▶ _BRIEF_: The full listing below is to be written out exactly.

▶ _EXTRACTED ENTRIES_:
════
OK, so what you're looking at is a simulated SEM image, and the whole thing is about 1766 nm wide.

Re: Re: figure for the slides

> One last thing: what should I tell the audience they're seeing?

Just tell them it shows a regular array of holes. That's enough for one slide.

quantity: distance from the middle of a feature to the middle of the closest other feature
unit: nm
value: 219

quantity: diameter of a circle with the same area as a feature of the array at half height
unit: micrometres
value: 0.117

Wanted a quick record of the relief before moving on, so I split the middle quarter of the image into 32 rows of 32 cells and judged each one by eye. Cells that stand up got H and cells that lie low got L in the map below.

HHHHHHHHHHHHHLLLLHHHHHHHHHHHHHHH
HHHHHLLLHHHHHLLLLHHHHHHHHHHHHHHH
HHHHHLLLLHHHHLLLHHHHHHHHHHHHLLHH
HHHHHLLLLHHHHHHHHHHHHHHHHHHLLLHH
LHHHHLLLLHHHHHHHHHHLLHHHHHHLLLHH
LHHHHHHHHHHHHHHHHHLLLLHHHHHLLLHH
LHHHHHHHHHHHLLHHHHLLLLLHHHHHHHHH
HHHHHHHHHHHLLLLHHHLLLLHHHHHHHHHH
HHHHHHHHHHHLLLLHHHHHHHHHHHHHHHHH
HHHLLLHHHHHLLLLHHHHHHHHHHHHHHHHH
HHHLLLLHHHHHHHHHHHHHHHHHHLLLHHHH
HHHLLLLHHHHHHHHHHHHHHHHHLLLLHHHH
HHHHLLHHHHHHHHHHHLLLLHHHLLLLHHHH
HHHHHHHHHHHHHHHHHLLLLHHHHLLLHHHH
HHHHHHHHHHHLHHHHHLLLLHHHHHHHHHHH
════

▶ _ANSWER AREA_:
OK, so what you're looking at is a simulated SEM image, and the whole thing is about 1766 nm wide.

Re: Re: figure for the slides

> One last thing: what should I tell the audience they're seeing?

Just tell them it shows a regular array of holes. That's enough for one slide.

quantity: distance from the middle of a feature to the middle of the closest other feature
unit: nm
value: 219

quantity: diameter of a circle with the same area as a feature of the array at half height
unit: micrometres
value: 0.117

Wanted a quick record of the relief before moving on, so I split the middle quarter of the image into 32 rows of 32 cells and judged each one by eye. Cells that stand up got H and cells that lie low got L in the map below.

HHHHHHHHHHHHHLLLLHHHHHHHHHHHHHHH
HHHHHLLLHHHHHLLLLHHHHHHHHHHHHHHH
HHHHHLLLLHHHHLLLHHHHHHHHHHHHLLHH
HHHHHLLLLHHHHHHHHHHHHHHHHHHLLLHH
LHHHHLLLLHHHHHHHHHHLLHHHHHHLLLHH
LHHHHHHHHHHHHHHHHHLLLLHHHHHLLLHH
LHHHHHHHHHHHLLHHHHLLLLLHHHHHHHHH
HHHHHHHHHHHLLLLHHHLLLLHHHHHHHHHH
HHHHHHHHHHHLLLLHHHHHHHHHHHHHHHHH
HHHLLLHHHHHLLLLHHHHHHHHHHHHHHHHH
HHHLLLLHHHHHHHHHHHHHHHHHHLLLHHHH
HHHLLLLHHHHHHHHHHHHHHHHHLLLLHHHH
HHHHLLHHHHHHHHHHHLLLLHHHLLLLHHHH
HHHHHHHHHHHHHHHHHLLLLHHHHLLLHHHH
HHHHHHHHHHHLHHHHHLLLLHHHHHHHHHHH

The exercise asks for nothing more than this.